→ WORK ORDER:
Task for the listing below: copy it out in full, exactly.

→ EXTRACTED RECORDS:
- - - -

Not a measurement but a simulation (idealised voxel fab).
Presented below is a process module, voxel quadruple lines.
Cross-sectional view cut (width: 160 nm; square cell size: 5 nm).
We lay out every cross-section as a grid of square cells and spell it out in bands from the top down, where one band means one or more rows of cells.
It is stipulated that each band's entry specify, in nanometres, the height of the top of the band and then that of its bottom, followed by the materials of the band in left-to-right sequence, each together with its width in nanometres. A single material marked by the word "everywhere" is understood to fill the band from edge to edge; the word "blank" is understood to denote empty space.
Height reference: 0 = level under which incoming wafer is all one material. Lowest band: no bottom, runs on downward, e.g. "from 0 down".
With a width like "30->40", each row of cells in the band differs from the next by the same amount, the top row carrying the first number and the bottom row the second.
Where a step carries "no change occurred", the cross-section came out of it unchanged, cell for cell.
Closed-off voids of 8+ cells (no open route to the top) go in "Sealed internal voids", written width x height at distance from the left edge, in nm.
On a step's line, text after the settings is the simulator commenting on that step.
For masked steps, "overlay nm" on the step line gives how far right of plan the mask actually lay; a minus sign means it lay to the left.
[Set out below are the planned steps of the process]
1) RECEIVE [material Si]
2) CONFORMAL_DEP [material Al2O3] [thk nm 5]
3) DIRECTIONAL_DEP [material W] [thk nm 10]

- - - -

→ RESPONSE:
Not a measurement but a simulation (idealised voxel fab).
Presented below is a process module, voxel quadruple lines.
Cross-sectional view cut (width: 160 nm; square cell size: 5 nm).
We lay out every cross-section as a grid of square cells and spell it out in bands from the top down, where one band means one or more rows of cells.
It is stipulated that each band's entry specify, in nanometres, the height of the top of the band and then that of its bottom, followed by the materials of the band in left-to-right sequence, each together with its width in nanometres. A single material marked by the word "everywhere" is understood to fill the band from edge to edge; the word "blank" is understood to denote empty space.
Height reference: 0 = level under which incoming wafer is all one material. Lowest band: no bottom, runs on downward, e.g. "from 0 down".
With a width like "30->40", each row of cells in the band differs from the next by the same amount, the top row carrying the first number and the bottom row the second.
Where a step carries "no change occurred", the cross-section came out of it unchanged, cell for cell.
Closed-off voids of 8+ cells (no open route to the top) go in "Sealed internal voids", written width x height at distance from the left edge, in nm.
On a step's line, text after the settings is the simulator commenting on that step.
For masked steps, "overlay nm" on the step line gives how far right of plan the mask actually lay; a minus sign means it lay to the left.
[Set out below are the planned steps of the process]
1) RECEIVE [material Si]
2) CONFORMAL_DEP [material Al2O3] [thk nm 5]
3) DIRECTIONAL_DEP [material W] [thk nm 10]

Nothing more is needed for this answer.